Information:
###

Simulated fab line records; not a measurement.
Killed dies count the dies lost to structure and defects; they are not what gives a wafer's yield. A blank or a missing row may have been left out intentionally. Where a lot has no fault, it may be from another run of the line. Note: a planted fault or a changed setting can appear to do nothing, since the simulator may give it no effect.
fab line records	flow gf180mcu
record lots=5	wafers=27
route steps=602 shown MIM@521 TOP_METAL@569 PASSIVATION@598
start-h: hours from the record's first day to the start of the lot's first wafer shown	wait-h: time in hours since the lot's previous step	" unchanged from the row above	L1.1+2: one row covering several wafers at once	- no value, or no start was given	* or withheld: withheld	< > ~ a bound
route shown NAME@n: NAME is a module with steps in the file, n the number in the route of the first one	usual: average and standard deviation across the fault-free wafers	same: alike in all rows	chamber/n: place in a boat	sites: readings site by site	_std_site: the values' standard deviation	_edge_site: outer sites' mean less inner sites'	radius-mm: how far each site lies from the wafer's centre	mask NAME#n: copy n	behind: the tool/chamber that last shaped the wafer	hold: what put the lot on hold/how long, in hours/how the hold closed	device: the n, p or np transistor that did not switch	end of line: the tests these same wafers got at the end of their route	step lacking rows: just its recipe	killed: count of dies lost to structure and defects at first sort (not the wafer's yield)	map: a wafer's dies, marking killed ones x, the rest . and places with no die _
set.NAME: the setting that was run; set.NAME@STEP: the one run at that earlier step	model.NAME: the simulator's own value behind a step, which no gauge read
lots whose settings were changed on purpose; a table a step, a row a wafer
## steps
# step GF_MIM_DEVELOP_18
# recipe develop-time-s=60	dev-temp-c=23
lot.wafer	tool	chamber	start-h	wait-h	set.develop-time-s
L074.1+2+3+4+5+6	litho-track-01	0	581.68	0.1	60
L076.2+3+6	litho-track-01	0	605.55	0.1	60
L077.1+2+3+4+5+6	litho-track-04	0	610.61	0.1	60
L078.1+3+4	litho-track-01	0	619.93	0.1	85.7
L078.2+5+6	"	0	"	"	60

###

Work request:
Reproduce the entries exactly, but only from their first line to the line holding "route steps=602 shown", with that last line kept.

Task response:
Simulated fab line records; not a measurement.
Killed dies count the dies lost to structure and defects; they are not what gives a wafer's yield. A blank or a missing row may have been left out intentionally. Where a lot has no fault, it may be from another run of the line. Note: a planted fault or a changed setting can appear to do nothing, since the simulator may give it no effect.
fab line records	flow gf180mcu
record lots=5	wafers=27
route steps=602 shown MIM@521 TOP_METAL@569 PASSIVATION@598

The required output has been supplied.